Could you set down exactly the lines of the data below, starting at the one that holds "It should be noted that a" and ending at the one that holds "5,DIRECTIONAL_DEP [material aC] [thk nm 15]", both included, and only those?

INFORMATION PROVIDED Start Marker
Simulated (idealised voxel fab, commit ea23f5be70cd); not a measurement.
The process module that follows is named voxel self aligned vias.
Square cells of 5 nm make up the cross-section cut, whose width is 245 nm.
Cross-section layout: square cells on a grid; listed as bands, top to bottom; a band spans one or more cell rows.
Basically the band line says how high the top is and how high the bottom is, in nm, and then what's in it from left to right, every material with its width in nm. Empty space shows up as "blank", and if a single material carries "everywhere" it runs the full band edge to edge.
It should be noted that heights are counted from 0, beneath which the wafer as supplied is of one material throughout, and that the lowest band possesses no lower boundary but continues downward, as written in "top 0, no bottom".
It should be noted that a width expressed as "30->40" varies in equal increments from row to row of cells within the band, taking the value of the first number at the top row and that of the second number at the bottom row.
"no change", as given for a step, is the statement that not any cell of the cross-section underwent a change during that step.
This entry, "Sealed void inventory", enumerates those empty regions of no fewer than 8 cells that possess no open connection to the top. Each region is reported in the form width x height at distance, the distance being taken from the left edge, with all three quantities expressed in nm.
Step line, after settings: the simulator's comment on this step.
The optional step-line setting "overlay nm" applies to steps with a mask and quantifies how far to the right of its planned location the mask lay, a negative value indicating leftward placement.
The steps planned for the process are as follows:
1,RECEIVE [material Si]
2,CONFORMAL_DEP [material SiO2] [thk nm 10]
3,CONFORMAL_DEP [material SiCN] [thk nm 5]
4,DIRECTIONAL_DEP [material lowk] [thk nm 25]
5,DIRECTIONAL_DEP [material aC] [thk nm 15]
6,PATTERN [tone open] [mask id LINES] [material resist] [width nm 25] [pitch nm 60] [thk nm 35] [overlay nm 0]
INFORMATION PROVIDED End Marker

__YOUR SOLUTION__
It should be noted that a width expressed as "30->40" varies in equal increments from row to row of cells within the band, taking the value of the first number at the top row and that of the second number at the bottom row.
"no change", as given for a step, is the statement that not any cell of the cross-section underwent a change during that step.
This entry, "Sealed void inventory", enumerates those empty regions of no fewer than 8 cells that possess no open connection to the top. Each region is reported in the form width x height at distance, the distance being taken from the left edge, with all three quantities expressed in nm.
Step line, after settings: the simulator's comment on this step.
The optional step-line setting "overlay nm" applies to steps with a mask and quantifies how far to the right of its planned location the mask lay, a negative value indicating leftward placement.
The steps planned for the process are as follows:
1,RECEIVE [material Si]
2,CONFORMAL_DEP [material SiO2] [thk nm 10]
3,CONFORMAL_DEP [material SiCN] [thk nm 5]
4,DIRECTIONAL_DEP [material lowk] [thk nm 25]
5,DIRECTIONAL_DEP [material aC] [thk nm 15]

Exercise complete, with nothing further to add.